__INFORMATION PROVIDED__.
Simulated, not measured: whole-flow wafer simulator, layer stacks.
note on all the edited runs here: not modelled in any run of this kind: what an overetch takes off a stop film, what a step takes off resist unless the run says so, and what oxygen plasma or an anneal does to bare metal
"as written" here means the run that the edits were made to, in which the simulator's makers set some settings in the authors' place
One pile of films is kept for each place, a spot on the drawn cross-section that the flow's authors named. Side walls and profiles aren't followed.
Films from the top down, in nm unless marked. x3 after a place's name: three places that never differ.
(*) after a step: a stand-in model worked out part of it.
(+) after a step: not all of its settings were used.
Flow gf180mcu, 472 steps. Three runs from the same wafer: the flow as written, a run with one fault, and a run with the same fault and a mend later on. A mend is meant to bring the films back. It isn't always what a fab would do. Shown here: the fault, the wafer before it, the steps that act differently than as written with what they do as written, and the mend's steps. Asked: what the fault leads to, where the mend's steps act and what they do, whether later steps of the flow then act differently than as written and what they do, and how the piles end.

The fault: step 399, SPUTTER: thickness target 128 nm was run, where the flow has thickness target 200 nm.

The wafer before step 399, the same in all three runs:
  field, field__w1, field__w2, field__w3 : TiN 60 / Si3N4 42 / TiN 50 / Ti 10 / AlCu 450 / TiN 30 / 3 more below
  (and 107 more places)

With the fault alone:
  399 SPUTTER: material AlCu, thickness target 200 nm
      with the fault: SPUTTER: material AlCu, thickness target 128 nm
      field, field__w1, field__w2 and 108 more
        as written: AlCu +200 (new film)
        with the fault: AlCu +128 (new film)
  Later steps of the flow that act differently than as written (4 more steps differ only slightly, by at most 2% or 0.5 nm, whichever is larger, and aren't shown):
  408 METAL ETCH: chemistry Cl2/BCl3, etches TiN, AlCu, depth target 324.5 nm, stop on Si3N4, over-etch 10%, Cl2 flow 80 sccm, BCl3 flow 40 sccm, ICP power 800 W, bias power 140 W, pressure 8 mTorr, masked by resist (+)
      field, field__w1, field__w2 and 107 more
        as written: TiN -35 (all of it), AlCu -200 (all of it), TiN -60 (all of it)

__REQUIREMENT__.
Repeat exactly, and only, the run of lines from the start of the material above through the line that holds "the authors' place".

__RESPONSE AREA__.
Simulated, not measured: whole-flow wafer simulator, layer stacks.
note on all the edited runs here: not modelled in any run of this kind: what an overetch takes off a stop film, what a step takes off resist unless the run says so, and what oxygen plasma or an anneal does to bare metal
"as written" here means the run that the edits were made to, in which the simulator's makers set some settings in the authors' place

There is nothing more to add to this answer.